## Listed entries
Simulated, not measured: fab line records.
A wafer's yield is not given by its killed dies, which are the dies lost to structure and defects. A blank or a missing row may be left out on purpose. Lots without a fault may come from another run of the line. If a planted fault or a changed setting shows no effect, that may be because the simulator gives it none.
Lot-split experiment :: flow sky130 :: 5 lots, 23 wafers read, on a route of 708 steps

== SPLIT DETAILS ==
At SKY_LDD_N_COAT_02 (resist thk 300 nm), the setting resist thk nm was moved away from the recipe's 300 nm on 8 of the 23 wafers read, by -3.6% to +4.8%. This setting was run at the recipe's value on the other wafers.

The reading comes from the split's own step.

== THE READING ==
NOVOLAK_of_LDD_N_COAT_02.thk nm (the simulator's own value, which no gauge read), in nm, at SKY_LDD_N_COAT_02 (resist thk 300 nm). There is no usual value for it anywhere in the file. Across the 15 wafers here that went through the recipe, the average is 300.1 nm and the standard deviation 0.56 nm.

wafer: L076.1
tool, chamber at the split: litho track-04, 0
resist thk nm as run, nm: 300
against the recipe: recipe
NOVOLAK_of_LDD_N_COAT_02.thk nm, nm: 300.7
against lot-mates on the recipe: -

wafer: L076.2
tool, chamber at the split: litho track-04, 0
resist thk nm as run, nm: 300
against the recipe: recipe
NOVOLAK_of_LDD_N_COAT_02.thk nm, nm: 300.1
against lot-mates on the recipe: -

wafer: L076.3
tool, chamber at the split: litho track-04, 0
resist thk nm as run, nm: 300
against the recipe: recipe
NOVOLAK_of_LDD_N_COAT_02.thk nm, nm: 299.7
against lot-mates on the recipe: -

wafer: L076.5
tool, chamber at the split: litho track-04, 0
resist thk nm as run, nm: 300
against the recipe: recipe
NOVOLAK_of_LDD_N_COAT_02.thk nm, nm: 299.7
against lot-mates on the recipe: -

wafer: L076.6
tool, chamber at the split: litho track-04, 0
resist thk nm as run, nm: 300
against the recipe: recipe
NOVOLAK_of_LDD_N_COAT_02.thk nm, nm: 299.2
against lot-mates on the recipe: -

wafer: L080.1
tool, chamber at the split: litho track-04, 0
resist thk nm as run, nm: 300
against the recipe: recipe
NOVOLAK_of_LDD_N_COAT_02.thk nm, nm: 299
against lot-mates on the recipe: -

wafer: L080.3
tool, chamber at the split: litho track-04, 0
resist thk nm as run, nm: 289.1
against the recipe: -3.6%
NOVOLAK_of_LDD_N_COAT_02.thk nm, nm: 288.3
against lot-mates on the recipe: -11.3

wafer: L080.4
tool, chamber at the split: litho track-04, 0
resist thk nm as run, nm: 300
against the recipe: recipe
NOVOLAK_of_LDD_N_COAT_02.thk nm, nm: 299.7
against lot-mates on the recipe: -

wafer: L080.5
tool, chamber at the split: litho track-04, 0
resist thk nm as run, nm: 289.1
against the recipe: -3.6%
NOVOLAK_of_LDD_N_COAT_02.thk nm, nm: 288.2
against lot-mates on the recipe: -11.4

## Brief
Begin with the first line of the records and finish with the line containing "At SKY_LDD_N_COAT_02 (resist thk 300 nm), the". Reproduce those lines exactly, both ends included, and nothing else.

## Answer section
Simulated, not measured: fab line records.
A wafer's yield is not given by its killed dies, which are the dies lost to structure and defects. A blank or a missing row may be left out on purpose. Lots without a fault may come from another run of the line. If a planted fault or a changed setting shows no effect, that may be because the simulator gives it none.
Lot-split experiment :: flow sky130 :: 5 lots, 23 wafers read, on a route of 708 steps

== SPLIT DETAILS ==
At SKY_LDD_N_COAT_02 (resist thk 300 nm), the setting resist thk nm was moved away from the recipe's 300 nm on 8 of the 23 wafers read, by -3.6% to +4.8%. This setting was run at the recipe's value on the other wafers.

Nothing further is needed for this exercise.